INPUT DATA —
+ + + +
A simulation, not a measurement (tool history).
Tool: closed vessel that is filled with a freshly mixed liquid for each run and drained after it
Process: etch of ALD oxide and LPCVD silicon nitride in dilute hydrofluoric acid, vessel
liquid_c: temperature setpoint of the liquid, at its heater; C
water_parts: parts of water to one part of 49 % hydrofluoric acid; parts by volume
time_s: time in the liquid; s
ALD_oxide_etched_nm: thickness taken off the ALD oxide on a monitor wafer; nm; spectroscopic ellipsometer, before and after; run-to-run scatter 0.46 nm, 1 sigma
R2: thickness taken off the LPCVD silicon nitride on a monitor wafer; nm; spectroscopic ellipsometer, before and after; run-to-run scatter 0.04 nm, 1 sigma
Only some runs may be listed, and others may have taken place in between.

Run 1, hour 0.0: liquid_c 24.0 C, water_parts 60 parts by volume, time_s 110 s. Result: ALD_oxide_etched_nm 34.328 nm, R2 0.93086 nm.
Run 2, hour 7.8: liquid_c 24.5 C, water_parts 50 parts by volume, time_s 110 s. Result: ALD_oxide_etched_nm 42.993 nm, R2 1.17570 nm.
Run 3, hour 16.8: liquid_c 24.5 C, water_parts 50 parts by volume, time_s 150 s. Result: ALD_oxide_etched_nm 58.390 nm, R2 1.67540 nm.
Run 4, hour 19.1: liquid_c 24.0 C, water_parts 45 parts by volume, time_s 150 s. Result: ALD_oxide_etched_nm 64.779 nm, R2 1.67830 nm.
+ + + +

An exact transcription of the data above is required.

A simulation, not a measurement (tool history).
Tool: closed vessel that is filled with a freshly mixed liquid for each run and drained after it
Process: etch of ALD oxide and LPCVD silicon nitride in dilute hydrofluoric acid, vessel
liquid_c: temperature setpoint of the liquid, at its heater; C
water_parts: parts of water to one part of 49 % hydrofluoric acid; parts by volume
time_s: time in the liquid; s
ALD_oxide_etched_nm: thickness taken off the ALD oxide on a monitor wafer; nm; spectroscopic ellipsometer, before and after; run-to-run scatter 0.46 nm, 1 sigma
R2: thickness taken off the LPCVD silicon nitride on a monitor wafer; nm; spectroscopic ellipsometer, before and after; run-to-run scatter 0.04 nm, 1 sigma
Only some runs may be listed, and others may have taken place in between.

Run 1, hour 0.0: liquid_c 24.0 C, water_parts 60 parts by volume, time_s 110 s. Result: ALD_oxide_etched_nm 34.328 nm, R2 0.93086 nm.
Run 2, hour 7.8: liquid_c 24.5 C, water_parts 50 parts by volume, time_s 110 s. Result: ALD_oxide_etched_nm 42.993 nm, R2 1.17570 nm.
Run 3, hour 16.8: liquid_c 24.5 C, water_parts 50 parts by volume, time_s 150 s. Result: ALD_oxide_etched_nm 58.390 nm, R2 1.67540 nm.
Run 4, hour 19.1: liquid_c 24.0 C, water_parts 45 parts by volume, time_s 150 s. Result: ALD_oxide_etched_nm 64.779 nm, R2 1.67830 nm.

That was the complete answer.